# WORK INSTRUCTION:
Copy all of the data below without altering a single line.

# INFORMATION SUPPLIED:
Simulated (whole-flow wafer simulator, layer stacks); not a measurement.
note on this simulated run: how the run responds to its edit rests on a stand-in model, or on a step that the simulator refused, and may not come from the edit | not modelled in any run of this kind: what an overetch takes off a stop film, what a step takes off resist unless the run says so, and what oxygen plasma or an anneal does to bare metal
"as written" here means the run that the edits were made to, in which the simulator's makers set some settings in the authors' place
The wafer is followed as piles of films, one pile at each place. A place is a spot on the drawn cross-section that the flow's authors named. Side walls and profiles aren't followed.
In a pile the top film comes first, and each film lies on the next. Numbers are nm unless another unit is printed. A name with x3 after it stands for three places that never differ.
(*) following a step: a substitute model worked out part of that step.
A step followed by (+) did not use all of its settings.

# TASK OUTPUT:
Simulated (whole-flow wafer simulator, layer stacks); not a measurement.
note on this simulated run: how the run responds to its edit rests on a stand-in model, or on a step that the simulator refused, and may not come from the edit | not modelled in any run of this kind: what an overetch takes off a stop film, what a step takes off resist unless the run says so, and what oxygen plasma or an anneal does to bare metal
"as written" here means the run that the edits were made to, in which the simulator's makers set some settings in the authors' place
The wafer is followed as piles of films, one pile at each place. A place is a spot on the drawn cross-section that the flow's authors named. Side walls and profiles aren't followed.
In a pile the top film comes first, and each film lies on the next. Numbers are nm unless another unit is printed. A name with x3 after it stands for three places that never differ.
(*) following a step: a substitute model worked out part of that step.
A step followed by (+) did not use all of its settings.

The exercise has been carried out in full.